═══ Data ═══

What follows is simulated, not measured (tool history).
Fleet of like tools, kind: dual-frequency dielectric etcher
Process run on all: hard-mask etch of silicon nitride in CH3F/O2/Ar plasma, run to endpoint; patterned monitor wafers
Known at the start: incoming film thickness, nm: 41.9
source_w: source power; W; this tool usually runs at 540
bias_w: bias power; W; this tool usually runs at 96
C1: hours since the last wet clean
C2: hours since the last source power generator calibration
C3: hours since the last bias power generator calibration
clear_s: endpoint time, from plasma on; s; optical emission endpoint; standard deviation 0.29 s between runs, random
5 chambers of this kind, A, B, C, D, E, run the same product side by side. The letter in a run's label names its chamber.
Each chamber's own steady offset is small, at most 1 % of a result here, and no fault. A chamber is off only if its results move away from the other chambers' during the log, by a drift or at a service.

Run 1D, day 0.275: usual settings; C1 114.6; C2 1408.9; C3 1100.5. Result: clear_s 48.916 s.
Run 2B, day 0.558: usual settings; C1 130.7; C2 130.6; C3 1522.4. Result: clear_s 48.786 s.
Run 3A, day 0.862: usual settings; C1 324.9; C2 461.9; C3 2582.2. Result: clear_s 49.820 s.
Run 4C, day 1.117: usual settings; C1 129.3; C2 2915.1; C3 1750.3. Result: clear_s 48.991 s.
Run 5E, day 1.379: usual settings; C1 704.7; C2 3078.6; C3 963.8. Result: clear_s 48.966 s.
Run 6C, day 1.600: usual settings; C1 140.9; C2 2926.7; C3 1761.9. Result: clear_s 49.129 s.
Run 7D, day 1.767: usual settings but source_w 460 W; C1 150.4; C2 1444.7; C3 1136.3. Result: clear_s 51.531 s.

═══

### Work instruction
Return word for word the lines above from the line with "Run 4C, day" to the line with "Run 6C, day", including both and leaving out all others.

### Expected answer
Run 4C, day 1.117: usual settings; C1 129.3; C2 2915.1; C3 1750.3. Result: clear_s 48.991 s.
Run 5E, day 1.379: usual settings; C1 704.7; C2 3078.6; C3 963.8. Result: clear_s 48.966 s.
Run 6C, day 1.600: usual settings; C1 140.9; C2 2926.7; C3 1761.9. Result: clear_s 49.129 s.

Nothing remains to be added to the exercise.